PROVIDED RECORDS |
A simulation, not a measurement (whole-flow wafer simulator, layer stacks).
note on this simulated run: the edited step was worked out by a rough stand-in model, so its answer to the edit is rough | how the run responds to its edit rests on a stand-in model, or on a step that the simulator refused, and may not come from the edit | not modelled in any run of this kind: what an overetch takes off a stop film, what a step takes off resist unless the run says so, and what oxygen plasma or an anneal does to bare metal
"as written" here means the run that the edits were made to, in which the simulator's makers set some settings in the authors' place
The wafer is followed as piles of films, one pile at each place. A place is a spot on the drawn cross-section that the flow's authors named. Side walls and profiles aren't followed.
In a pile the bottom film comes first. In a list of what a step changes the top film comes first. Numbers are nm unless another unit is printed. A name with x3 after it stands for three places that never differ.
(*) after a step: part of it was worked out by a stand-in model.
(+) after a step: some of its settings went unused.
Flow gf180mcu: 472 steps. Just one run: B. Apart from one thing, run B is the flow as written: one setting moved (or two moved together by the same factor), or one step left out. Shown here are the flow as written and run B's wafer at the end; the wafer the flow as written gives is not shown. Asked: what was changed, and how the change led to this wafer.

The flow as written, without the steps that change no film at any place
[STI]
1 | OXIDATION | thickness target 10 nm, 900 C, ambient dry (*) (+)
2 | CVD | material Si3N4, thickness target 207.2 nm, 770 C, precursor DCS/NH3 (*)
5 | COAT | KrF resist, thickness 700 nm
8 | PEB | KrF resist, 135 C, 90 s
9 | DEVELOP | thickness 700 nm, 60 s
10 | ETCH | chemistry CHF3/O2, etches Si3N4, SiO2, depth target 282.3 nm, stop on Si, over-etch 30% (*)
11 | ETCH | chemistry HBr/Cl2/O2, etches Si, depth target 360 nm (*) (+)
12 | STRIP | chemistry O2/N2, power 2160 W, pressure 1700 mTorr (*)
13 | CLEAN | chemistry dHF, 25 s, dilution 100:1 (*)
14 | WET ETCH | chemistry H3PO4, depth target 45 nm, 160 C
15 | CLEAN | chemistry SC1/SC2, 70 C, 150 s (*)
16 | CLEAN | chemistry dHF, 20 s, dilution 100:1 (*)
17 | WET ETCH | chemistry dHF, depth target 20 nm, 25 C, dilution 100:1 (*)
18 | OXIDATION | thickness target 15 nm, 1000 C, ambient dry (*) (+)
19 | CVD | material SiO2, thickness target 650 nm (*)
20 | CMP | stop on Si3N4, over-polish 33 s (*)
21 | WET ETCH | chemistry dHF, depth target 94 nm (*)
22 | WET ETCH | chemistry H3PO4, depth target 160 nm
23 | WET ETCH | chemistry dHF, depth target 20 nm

TASK ITEM | All lines in the data above from the one with "20 | CMP | stop" through the one with "22 | WET ETCH" must be repeated exactly, and no others.

TASK OUTPUT |
20 | CMP | stop on Si3N4, over-polish 33 s (*)
21 | WET ETCH | chemistry dHF, depth target 94 nm (*)
22 | WET ETCH | chemistry H3PO4, depth target 160 nm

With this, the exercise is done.